▶ WORK ORDER: A faithful, complete copy of the entries is the sole expected answer.

====

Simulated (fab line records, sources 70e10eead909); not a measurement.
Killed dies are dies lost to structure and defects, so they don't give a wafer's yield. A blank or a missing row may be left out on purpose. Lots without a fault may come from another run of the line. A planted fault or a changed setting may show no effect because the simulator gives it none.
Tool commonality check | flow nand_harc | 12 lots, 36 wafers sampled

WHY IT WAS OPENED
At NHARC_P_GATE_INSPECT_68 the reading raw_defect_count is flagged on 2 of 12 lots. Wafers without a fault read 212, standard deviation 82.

====

▶ ANSWER SECTION:
Simulated (fab line records, sources 70e10eead909); not a measurement.
Killed dies are dies lost to structure and defects, so they don't give a wafer's yield. A blank or a missing row may be left out on purpose. Lots without a fault may come from another run of the line. A planted fault or a changed setting may show no effect because the simulator gives it none.
Tool commonality check | flow nand_harc | 12 lots, 36 wafers sampled

WHY IT WAS OPENED
At NHARC_P_GATE_INSPECT_68 the reading raw_defect_count is flagged on 2 of 12 lots. Wafers without a fault read 212, standard deviation 82.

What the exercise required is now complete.